INFORMATION GIVEN ->
[Start of section]

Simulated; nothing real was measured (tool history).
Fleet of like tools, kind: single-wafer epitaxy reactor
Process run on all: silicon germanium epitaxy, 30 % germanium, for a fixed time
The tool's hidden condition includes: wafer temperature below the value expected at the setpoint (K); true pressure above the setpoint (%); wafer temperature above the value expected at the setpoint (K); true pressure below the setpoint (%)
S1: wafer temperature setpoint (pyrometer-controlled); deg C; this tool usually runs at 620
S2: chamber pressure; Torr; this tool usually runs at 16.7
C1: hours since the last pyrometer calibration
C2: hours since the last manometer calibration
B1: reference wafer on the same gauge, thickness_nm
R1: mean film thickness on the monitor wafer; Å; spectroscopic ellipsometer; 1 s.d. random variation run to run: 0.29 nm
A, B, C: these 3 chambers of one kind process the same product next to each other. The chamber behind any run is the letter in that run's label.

[End of section]

ACTIVITY -> All of the data above should be written out again word for word.

TASK RESPONSE ->
Simulated; nothing real was measured (tool history).
Fleet of like tools, kind: single-wafer epitaxy reactor
Process run on all: silicon germanium epitaxy, 30 % germanium, for a fixed time
The tool's hidden condition includes: wafer temperature below the value expected at the setpoint (K); true pressure above the setpoint (%); wafer temperature above the value expected at the setpoint (K); true pressure below the setpoint (%)
S1: wafer temperature setpoint (pyrometer-controlled); deg C; this tool usually runs at 620
S2: chamber pressure; Torr; this tool usually runs at 16.7
C1: hours since the last pyrometer calibration
C2: hours since the last manometer calibration
B1: reference wafer on the same gauge, thickness_nm
R1: mean film thickness on the monitor wafer; Å; spectroscopic ellipsometer; 1 s.d. random variation run to run: 0.29 nm
A, B, C: these 3 chambers of one kind process the same product next to each other. The chamber behind any run is the letter in that run's label.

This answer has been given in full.